→ **TASK ITEM**
Print every line of the data exactly as shown.

→ **INFORMATION PROVIDED**
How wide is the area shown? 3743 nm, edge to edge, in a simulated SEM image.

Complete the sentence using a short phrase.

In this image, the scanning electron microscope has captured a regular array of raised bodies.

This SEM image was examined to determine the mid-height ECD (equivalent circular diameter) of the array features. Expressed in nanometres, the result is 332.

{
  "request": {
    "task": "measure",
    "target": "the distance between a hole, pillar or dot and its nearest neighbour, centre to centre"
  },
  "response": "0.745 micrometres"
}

→ **TASK OUTPUT**
How wide is the area shown? 3743 nm, edge to edge, in a simulated SEM image.

Complete the sentence using a short phrase.

In this image, the scanning electron microscope has captured a regular array of raised bodies.

This SEM image was examined to determine the mid-height ECD (equivalent circular diameter) of the array features. Expressed in nanometres, the result is 332.

{
  "request": {
    "task": "measure",
    "target": "the distance between a hole, pillar or dot and its nearest neighbour, centre to centre"
  },
  "response": "0.745 micrometres"
}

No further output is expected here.